• **EXERCISE**: In full and without alteration, write out the records.

• **DATA EXTRACT**:
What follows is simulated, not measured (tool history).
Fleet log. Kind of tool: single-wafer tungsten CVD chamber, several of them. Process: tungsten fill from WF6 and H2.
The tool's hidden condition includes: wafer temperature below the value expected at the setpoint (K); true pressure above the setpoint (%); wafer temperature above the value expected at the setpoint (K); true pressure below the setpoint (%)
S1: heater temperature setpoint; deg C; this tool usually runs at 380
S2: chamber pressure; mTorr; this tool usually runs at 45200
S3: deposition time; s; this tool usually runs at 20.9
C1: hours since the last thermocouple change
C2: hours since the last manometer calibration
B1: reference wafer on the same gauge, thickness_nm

• **RESPONSE**:
What follows is simulated, not measured (tool history).
Fleet log. Kind of tool: single-wafer tungsten CVD chamber, several of them. Process: tungsten fill from WF6 and H2.
The tool's hidden condition includes: wafer temperature below the value expected at the setpoint (K); true pressure above the setpoint (%); wafer temperature above the value expected at the setpoint (K); true pressure below the setpoint (%)
S1: heater temperature setpoint; deg C; this tool usually runs at 380
S2: chamber pressure; mTorr; this tool usually runs at 45200
S3: deposition time; s; this tool usually runs at 20.9
C1: hours since the last thermocouple change
C2: hours since the last manometer calibration
B1: reference wafer on the same gauge, thickness_nm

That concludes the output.